==============================
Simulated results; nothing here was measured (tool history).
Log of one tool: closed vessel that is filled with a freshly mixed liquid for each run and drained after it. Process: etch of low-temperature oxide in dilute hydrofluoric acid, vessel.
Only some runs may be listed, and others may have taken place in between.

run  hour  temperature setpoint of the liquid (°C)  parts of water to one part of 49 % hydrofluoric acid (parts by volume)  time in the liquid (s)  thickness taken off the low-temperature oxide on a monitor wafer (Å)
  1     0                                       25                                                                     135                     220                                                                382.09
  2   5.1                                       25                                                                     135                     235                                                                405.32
==============================

Activity. Write out the material again, matching every line.

Answer section.
Simulated results; nothing here was measured (tool history).
Log of one tool: closed vessel that is filled with a freshly mixed liquid for each run and drained after it. Process: etch of low-temperature oxide in dilute hydrofluoric acid, vessel.
Only some runs may be listed, and others may have taken place in between.

run  hour  temperature setpoint of the liquid (°C)  parts of water to one part of 49 % hydrofluoric acid (parts by volume)  time in the liquid (s)  thickness taken off the low-temperature oxide on a monitor wafer (Å)
  1     0                                       25                                                                     135                     220                                                                382.09
  2   5.1                                       25                                                                     135                     235                                                                405.32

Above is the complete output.